### Provided data
Segment Open

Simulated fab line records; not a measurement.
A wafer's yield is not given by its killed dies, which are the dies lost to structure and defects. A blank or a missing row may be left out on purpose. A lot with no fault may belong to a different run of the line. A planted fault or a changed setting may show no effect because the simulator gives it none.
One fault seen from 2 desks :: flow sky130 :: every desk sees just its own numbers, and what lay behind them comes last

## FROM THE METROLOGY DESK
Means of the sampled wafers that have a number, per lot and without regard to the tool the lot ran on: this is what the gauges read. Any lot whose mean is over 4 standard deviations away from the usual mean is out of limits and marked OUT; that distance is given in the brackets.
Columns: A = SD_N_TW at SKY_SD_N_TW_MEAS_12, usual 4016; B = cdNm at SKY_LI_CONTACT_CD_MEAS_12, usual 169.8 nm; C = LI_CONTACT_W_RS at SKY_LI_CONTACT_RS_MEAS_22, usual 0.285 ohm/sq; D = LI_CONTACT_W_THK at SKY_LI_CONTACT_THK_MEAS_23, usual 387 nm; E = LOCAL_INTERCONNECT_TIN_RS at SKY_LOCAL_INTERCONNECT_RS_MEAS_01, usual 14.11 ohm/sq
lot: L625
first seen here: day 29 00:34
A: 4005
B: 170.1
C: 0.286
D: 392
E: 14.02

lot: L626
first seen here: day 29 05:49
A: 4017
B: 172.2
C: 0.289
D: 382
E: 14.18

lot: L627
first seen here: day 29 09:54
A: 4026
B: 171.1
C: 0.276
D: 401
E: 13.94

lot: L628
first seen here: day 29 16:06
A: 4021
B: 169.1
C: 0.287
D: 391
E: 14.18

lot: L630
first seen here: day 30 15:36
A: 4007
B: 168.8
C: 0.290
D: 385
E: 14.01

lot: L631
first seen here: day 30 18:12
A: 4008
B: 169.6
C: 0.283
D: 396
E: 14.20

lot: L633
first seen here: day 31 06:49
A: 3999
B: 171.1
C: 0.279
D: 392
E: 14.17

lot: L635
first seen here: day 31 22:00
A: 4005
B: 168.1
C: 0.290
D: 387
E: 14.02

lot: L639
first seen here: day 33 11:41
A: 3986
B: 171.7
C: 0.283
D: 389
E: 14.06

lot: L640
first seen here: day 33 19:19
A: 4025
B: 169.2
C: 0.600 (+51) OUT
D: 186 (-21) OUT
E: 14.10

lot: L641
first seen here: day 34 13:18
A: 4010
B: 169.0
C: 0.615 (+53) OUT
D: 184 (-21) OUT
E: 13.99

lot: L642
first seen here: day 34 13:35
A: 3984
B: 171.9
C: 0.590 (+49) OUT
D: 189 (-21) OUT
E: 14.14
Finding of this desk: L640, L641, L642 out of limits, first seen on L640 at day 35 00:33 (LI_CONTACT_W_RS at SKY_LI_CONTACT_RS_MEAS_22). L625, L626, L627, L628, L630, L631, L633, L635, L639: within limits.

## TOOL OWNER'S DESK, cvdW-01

Segment Closed

### Required action
The required output is the stretch of entries above from the line containing "D: 186 (-21) OUT" through the line containing "Finding of this", reproduced exactly.

### Written response
D: 186 (-21) OUT
E: 14.10

lot: L641
first seen here: day 34 13:18
A: 4010
B: 169.0
C: 0.615 (+53) OUT
D: 184 (-21) OUT
E: 13.99

lot: L642
first seen here: day 34 13:35
A: 3984
B: 171.9
C: 0.590 (+49) OUT
D: 189 (-21) OUT
E: 14.14
Finding of this desk: L640, L641, L642 out of limits, first seen on L640 at day 35 00:33 (LI_CONTACT_W_RS at SKY_LI_CONTACT_RS_MEAS_22). L625, L626, L627, L628, L630, L631, L633, L635, L639: within limits.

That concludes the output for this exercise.